::::
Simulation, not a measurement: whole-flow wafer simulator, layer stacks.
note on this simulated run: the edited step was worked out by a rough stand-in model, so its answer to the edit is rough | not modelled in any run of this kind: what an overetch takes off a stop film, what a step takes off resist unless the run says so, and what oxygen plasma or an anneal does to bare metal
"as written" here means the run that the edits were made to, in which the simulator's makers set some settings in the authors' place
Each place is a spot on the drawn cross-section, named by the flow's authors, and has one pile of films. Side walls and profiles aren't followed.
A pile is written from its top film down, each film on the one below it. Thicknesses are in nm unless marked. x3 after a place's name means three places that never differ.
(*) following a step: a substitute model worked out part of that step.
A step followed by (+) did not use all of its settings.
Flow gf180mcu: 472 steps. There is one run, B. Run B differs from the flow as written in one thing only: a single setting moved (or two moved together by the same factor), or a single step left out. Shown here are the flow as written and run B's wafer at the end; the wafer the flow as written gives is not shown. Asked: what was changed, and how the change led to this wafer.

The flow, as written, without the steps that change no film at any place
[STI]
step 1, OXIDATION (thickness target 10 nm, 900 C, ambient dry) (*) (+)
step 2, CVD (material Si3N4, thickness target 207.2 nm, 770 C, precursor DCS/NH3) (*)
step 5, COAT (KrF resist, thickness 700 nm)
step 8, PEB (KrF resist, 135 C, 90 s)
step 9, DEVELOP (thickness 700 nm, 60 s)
::::

Going down the listing above, begin printing at the line with "step 1, OXIDATION" and finish with the line with "step 8, PEB (KrF resist, 135 C, 90 s)", exactly as they appear.

TASK RESULT:
step 1, OXIDATION (thickness target 10 nm, 900 C, ambient dry) (*) (+)
step 2, CVD (material Si3N4, thickness target 207.2 nm, 770 C, precursor DCS/NH3) (*)
step 5, COAT (KrF resist, thickness 700 nm)
step 8, PEB (KrF resist, 135 C, 90 s)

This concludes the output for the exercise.